#### [Brief]
Return only what lies between the first line of the entries and the line containing "M5_ILD_THK (nm), taken", both lines included.

#### [Information supplied]
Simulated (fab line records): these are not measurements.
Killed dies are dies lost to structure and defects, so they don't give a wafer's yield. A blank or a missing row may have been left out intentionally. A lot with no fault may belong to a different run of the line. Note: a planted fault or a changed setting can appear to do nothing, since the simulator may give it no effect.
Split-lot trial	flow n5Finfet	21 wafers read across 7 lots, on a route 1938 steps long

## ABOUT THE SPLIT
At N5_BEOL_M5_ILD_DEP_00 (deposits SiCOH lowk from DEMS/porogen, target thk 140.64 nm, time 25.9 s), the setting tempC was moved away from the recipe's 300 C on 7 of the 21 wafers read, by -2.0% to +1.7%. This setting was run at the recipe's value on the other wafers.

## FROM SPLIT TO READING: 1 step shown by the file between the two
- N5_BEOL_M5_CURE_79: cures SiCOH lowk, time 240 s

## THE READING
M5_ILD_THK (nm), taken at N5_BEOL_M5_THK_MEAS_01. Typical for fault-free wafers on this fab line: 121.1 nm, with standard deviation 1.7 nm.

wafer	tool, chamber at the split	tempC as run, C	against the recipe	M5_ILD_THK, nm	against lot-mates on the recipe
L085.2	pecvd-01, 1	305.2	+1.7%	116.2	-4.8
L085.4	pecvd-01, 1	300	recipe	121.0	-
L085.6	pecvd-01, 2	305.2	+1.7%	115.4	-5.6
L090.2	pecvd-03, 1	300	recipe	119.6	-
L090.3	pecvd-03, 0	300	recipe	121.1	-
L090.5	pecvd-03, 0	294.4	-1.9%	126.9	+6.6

#### [Reply]
Simulated (fab line records): these are not measurements.
Killed dies are dies lost to structure and defects, so they don't give a wafer's yield. A blank or a missing row may have been left out intentionally. A lot with no fault may belong to a different run of the line. Note: a planted fault or a changed setting can appear to do nothing, since the simulator may give it no effect.
Split-lot trial	flow n5Finfet	21 wafers read across 7 lots, on a route 1938 steps long

## ABOUT THE SPLIT
At N5_BEOL_M5_ILD_DEP_00 (deposits SiCOH lowk from DEMS/porogen, target thk 140.64 nm, time 25.9 s), the setting tempC was moved away from the recipe's 300 C on 7 of the 21 wafers read, by -2.0% to +1.7%. This setting was run at the recipe's value on the other wafers.

## FROM SPLIT TO READING: 1 step shown by the file between the two
- N5_BEOL_M5_CURE_79: cures SiCOH lowk, time 240 s

## THE READING
M5_ILD_THK (nm), taken at N5_BEOL_M5_THK_MEAS_01. Typical for fault-free wafers on this fab line: 121.1 nm, with standard deviation 1.7 nm.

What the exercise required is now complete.